+ + + + +
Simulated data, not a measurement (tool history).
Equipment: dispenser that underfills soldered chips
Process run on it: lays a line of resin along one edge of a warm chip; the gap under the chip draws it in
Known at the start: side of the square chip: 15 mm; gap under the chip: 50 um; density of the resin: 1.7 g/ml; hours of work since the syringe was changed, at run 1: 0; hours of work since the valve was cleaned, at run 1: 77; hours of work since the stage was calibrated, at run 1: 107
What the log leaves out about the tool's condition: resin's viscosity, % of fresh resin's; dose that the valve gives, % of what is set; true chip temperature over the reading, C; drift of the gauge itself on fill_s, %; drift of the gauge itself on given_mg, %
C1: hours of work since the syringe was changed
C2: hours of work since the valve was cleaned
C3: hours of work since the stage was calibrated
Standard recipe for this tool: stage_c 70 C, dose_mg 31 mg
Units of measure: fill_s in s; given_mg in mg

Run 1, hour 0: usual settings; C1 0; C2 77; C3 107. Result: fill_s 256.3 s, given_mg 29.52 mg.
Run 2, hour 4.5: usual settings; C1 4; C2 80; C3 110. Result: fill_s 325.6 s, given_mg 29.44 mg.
+ + + + +

* WORK ORDER
In full and without error, retype the entries above.

* RESPONSE AREA
Simulated data, not a measurement (tool history).
Equipment: dispenser that underfills soldered chips
Process run on it: lays a line of resin along one edge of a warm chip; the gap under the chip draws it in
Known at the start: side of the square chip: 15 mm; gap under the chip: 50 um; density of the resin: 1.7 g/ml; hours of work since the syringe was changed, at run 1: 0; hours of work since the valve was cleaned, at run 1: 77; hours of work since the stage was calibrated, at run 1: 107
What the log leaves out about the tool's condition: resin's viscosity, % of fresh resin's; dose that the valve gives, % of what is set; true chip temperature over the reading, C; drift of the gauge itself on fill_s, %; drift of the gauge itself on given_mg, %
C1: hours of work since the syringe was changed
C2: hours of work since the valve was cleaned
C3: hours of work since the stage was calibrated
Standard recipe for this tool: stage_c 70 C, dose_mg 31 mg
Units of measure: fill_s in s; given_mg in mg

Run 1, hour 0: usual settings; C1 0; C2 77; C3 107. Result: fill_s 256.3 s, given_mg 29.52 mg.
Run 2, hour 4.5: usual settings; C1 4; C2 80; C3 110. Result: fill_s 325.6 s, given_mg 29.44 mg.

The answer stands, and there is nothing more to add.